Assigned task: Only the lines from the beginning of the data below through the line that contains "The cross-section has" should be repeated, exactly as written.

Information provided:

-----

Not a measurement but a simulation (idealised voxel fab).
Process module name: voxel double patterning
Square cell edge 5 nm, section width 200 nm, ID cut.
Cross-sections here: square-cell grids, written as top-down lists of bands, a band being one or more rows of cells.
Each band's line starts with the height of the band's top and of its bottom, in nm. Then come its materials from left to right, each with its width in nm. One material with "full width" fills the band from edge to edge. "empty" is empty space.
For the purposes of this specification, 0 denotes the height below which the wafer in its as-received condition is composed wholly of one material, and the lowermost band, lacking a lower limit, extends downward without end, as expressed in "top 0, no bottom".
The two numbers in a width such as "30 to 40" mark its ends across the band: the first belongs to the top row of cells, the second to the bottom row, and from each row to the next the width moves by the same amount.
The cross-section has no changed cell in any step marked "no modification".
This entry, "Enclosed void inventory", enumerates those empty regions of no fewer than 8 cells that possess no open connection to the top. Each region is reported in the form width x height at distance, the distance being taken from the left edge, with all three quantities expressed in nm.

-----

Exercise result:
Not a measurement but a simulation (idealised voxel fab).
Process module name: voxel double patterning
Square cell edge 5 nm, section width 200 nm, ID cut.
Cross-sections here: square-cell grids, written as top-down lists of bands, a band being one or more rows of cells.
Each band's line starts with the height of the band's top and of its bottom, in nm. Then come its materials from left to right, each with its width in nm. One material with "full width" fills the band from edge to edge. "empty" is empty space.
For the purposes of this specification, 0 denotes the height below which the wafer in its as-received condition is composed wholly of one material, and the lowermost band, lacking a lower limit, extends downward without end, as expressed in "top 0, no bottom".
The two numbers in a width such as "30 to 40" mark its ends across the band: the first belongs to the top row of cells, the second to the bottom row, and from each row to the next the width moves by the same amount.
The cross-section has no changed cell in any step marked "no modification".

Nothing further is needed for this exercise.